** Work order **
Please copy the leading lines of the entries below exactly, concluding with the line in which "How many nm" occurs.

──────── Dataset records ────────

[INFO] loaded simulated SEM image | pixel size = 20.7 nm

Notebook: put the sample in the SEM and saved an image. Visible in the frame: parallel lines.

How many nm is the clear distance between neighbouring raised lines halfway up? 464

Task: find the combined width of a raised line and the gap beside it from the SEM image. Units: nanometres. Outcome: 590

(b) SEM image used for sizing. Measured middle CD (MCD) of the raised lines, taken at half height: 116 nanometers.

────────

** Written answer **
[INFO] loaded simulated SEM image | pixel size = 20.7 nm

Notebook: put the sample in the SEM and saved an image. Visible in the frame: parallel lines.

How many nm is the clear distance between neighbouring raised lines halfway up? 464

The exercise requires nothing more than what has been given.